## REQUIRED ACTION
Repeat the data below exactly. Include each line.

________________
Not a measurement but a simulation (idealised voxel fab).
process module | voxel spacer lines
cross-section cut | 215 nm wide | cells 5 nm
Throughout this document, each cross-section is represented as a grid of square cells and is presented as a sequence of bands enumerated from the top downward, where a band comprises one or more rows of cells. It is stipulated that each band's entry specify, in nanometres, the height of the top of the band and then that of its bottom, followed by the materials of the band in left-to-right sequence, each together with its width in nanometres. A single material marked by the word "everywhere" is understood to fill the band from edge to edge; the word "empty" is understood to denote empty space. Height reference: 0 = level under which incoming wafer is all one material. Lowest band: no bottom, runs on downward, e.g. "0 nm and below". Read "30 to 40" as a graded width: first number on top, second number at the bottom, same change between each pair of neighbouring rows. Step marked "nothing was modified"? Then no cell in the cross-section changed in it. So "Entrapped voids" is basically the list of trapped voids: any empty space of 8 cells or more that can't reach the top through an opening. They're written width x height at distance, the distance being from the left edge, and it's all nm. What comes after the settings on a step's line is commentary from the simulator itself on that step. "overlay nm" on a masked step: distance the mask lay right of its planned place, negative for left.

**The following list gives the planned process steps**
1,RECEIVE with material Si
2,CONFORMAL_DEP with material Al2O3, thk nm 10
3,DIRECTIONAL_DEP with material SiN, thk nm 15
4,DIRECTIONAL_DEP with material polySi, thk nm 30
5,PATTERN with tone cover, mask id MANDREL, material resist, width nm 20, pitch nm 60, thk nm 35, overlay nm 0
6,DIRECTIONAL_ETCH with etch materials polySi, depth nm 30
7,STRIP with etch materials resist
________________

## EXPECTED ANSWER
Not a measurement but a simulation (idealised voxel fab).
process module | voxel spacer lines
cross-section cut | 215 nm wide | cells 5 nm
Throughout this document, each cross-section is represented as a grid of square cells and is presented as a sequence of bands enumerated from the top downward, where a band comprises one or more rows of cells. It is stipulated that each band's entry specify, in nanometres, the height of the top of the band and then that of its bottom, followed by the materials of the band in left-to-right sequence, each together with its width in nanometres. A single material marked by the word "everywhere" is understood to fill the band from edge to edge; the word "empty" is understood to denote empty space. Height reference: 0 = level under which incoming wafer is all one material. Lowest band: no bottom, runs on downward, e.g. "0 nm and below". Read "30 to 40" as a graded width: first number on top, second number at the bottom, same change between each pair of neighbouring rows. Step marked "nothing was modified"? Then no cell in the cross-section changed in it. So "Entrapped voids" is basically the list of trapped voids: any empty space of 8 cells or more that can't reach the top through an opening. They're written width x height at distance, the distance being from the left edge, and it's all nm. What comes after the settings on a step's line is commentary from the simulator itself on that step. "overlay nm" on a masked step: distance the mask lay right of its planned place, negative for left.

**The following list gives the planned process steps**
1,RECEIVE with material Si
2,CONFORMAL_DEP with material Al2O3, thk nm 10
3,DIRECTIONAL_DEP with material SiN, thk nm 15
4,DIRECTIONAL_DEP with material polySi, thk nm 30
5,PATTERN with tone cover, mask id MANDREL, material resist, width nm 20, pitch nm 60, thk nm 35, overlay nm 0
6,DIRECTIONAL_ETCH with etch materials polySi, depth nm 30
7,STRIP with etch materials resist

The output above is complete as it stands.